DATA EXCERPTS —
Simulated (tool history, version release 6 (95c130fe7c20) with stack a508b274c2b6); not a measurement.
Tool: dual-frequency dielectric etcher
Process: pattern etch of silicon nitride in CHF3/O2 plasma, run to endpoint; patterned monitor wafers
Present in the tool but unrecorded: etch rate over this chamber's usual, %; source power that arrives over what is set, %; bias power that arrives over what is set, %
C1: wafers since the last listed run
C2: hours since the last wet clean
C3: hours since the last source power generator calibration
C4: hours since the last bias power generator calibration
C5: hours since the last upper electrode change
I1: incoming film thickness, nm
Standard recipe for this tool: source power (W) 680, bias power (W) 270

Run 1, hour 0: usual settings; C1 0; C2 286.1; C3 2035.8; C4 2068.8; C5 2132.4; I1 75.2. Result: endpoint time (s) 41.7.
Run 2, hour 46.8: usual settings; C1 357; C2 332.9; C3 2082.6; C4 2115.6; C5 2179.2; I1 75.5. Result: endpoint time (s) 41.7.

TASK ITEM — Word for word, repeat the data from its first line through the line with "C5: hours since", including both of those lines and no others.

ANSWER AREA —
Simulated (tool history, version release 6 (95c130fe7c20) with stack a508b274c2b6); not a measurement.
Tool: dual-frequency dielectric etcher
Process: pattern etch of silicon nitride in CHF3/O2 plasma, run to endpoint; patterned monitor wafers
Present in the tool but unrecorded: etch rate over this chamber's usual, %; source power that arrives over what is set, %; bias power that arrives over what is set, %
C1: wafers since the last listed run
C2: hours since the last wet clean
C3: hours since the last source power generator calibration
C4: hours since the last bias power generator calibration
C5: hours since the last upper electrode change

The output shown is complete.